Required action. Below are some records; quote exactly the lines from the one that contains "1 INSPECT (+)" through the one that contains "8 EPI: material", inclusive, and no others.

Given records.
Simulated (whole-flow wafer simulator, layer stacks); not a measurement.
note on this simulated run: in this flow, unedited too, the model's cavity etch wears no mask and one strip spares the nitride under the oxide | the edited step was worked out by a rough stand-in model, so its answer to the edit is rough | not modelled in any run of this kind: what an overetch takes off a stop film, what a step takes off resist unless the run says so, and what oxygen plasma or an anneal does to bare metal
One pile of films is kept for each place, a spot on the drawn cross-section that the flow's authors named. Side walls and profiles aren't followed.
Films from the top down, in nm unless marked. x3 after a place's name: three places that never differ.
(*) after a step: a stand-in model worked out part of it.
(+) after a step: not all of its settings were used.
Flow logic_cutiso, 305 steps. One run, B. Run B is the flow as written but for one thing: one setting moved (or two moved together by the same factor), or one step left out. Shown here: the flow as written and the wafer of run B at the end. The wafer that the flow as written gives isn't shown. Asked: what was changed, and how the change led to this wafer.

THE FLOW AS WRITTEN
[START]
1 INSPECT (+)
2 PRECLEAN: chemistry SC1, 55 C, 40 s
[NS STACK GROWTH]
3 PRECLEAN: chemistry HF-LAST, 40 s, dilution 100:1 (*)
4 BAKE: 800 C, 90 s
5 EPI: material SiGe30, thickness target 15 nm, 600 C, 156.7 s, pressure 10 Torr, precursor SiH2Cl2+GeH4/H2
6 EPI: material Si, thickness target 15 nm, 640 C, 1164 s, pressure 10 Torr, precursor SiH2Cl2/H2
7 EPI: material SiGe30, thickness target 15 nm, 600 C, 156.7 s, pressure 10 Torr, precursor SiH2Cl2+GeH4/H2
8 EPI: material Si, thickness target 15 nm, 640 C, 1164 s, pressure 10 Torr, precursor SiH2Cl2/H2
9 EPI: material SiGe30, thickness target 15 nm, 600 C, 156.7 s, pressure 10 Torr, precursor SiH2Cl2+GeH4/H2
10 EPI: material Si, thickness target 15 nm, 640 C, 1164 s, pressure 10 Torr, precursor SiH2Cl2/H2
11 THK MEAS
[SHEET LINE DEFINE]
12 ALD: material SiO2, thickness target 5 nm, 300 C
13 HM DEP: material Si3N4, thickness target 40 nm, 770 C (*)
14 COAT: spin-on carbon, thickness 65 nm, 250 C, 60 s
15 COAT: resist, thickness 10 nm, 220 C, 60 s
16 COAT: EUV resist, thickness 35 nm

Solution.
1 INSPECT (+)
2 PRECLEAN: chemistry SC1, 55 C, 40 s
[NS STACK GROWTH]
3 PRECLEAN: chemistry HF-LAST, 40 s, dilution 100:1 (*)
4 BAKE: 800 C, 90 s
5 EPI: material SiGe30, thickness target 15 nm, 600 C, 156.7 s, pressure 10 Torr, precursor SiH2Cl2+GeH4/H2
6 EPI: material Si, thickness target 15 nm, 640 C, 1164 s, pressure 10 Torr, precursor SiH2Cl2/H2
7 EPI: material SiGe30, thickness target 15 nm, 600 C, 156.7 s, pressure 10 Torr, precursor SiH2Cl2+GeH4/H2
8 EPI: material Si, thickness target 15 nm, 640 C, 1164 s, pressure 10 Torr, precursor SiH2Cl2/H2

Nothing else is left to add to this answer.